WORK ITEM => Take the listing below and reproduce it in full. Change nothing.

DATA RECORDS START
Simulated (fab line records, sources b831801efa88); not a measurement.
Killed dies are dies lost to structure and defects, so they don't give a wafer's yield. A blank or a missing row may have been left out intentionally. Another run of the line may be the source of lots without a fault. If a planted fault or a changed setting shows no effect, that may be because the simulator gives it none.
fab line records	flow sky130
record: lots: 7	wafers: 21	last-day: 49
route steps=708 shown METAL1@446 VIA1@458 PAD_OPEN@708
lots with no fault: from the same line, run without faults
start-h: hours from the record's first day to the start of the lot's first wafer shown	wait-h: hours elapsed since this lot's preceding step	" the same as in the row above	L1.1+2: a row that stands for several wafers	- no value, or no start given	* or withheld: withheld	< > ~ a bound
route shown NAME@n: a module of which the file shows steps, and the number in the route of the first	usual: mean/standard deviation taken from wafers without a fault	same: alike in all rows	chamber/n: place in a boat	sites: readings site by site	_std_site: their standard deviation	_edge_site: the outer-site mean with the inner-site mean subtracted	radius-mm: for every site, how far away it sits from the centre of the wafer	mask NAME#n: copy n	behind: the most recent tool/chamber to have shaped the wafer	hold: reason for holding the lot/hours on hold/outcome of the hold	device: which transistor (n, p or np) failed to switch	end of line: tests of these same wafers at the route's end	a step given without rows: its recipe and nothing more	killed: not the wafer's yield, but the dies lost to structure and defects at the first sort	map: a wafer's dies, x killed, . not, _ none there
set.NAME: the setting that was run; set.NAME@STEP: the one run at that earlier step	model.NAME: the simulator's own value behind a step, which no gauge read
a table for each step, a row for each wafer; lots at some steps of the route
DATA RECORDS END

TASK SOLUTION =>
Simulated (fab line records, sources b831801efa88); not a measurement.
Killed dies are dies lost to structure and defects, so they don't give a wafer's yield. A blank or a missing row may have been left out intentionally. Another run of the line may be the source of lots without a fault. If a planted fault or a changed setting shows no effect, that may be because the simulator gives it none.
fab line records	flow sky130
record: lots: 7	wafers: 21	last-day: 49
route steps=708 shown METAL1@446 VIA1@458 PAD_OPEN@708
lots with no fault: from the same line, run without faults
start-h: hours from the record's first day to the start of the lot's first wafer shown	wait-h: hours elapsed since this lot's preceding step	" the same as in the row above	L1.1+2: a row that stands for several wafers	- no value, or no start given	* or withheld: withheld	< > ~ a bound
route shown NAME@n: a module of which the file shows steps, and the number in the route of the first	usual: mean/standard deviation taken from wafers without a fault	same: alike in all rows	chamber/n: place in a boat	sites: readings site by site	_std_site: their standard deviation	_edge_site: the outer-site mean with the inner-site mean subtracted	radius-mm: for every site, how far away it sits from the centre of the wafer	mask NAME#n: copy n	behind: the most recent tool/chamber to have shaped the wafer	hold: reason for holding the lot/hours on hold/outcome of the hold	device: which transistor (n, p or np) failed to switch	end of line: tests of these same wafers at the route's end	a step given without rows: its recipe and nothing more	killed: not the wafer's yield, but the dies lost to structure and defects at the first sort	map: a wafer's dies, x killed, . not, _ none there
set.NAME: the setting that was run; set.NAME@STEP: the one run at that earlier step	model.NAME: the simulator's own value behind a step, which no gauge read
a table for each step, a row for each wafer; lots at some steps of the route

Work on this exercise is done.